Extracted entries
####################
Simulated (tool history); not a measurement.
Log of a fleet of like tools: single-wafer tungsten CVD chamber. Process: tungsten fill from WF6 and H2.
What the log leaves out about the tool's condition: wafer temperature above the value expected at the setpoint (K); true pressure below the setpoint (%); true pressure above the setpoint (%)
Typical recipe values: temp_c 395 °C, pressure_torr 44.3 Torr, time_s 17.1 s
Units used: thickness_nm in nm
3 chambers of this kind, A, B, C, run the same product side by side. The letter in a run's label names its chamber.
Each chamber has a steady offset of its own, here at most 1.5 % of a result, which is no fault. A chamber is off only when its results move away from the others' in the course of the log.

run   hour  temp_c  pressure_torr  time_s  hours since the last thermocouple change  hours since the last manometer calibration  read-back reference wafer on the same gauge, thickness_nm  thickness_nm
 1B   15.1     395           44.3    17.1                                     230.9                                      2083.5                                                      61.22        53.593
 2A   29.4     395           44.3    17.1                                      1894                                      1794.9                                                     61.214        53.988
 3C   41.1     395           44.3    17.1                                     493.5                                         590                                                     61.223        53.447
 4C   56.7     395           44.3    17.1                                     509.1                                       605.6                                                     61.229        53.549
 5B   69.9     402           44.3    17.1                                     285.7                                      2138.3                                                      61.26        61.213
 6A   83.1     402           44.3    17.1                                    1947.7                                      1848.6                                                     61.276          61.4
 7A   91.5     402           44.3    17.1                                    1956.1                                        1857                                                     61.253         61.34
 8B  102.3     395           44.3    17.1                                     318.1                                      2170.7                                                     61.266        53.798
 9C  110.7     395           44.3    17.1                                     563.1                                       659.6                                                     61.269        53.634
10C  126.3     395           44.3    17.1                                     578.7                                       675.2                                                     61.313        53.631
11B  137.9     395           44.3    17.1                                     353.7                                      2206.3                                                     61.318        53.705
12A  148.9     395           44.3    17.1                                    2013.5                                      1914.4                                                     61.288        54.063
####################

Exercise
The lines to copy run from the start of the records above through the line holding "What the log"; give them exactly, both ends included, and nothing else.

Answer area
Simulated (tool history); not a measurement.
Log of a fleet of like tools: single-wafer tungsten CVD chamber. Process: tungsten fill from WF6 and H2.
What the log leaves out about the tool's condition: wafer temperature above the value expected at the setpoint (K); true pressure below the setpoint (%); true pressure above the setpoint (%)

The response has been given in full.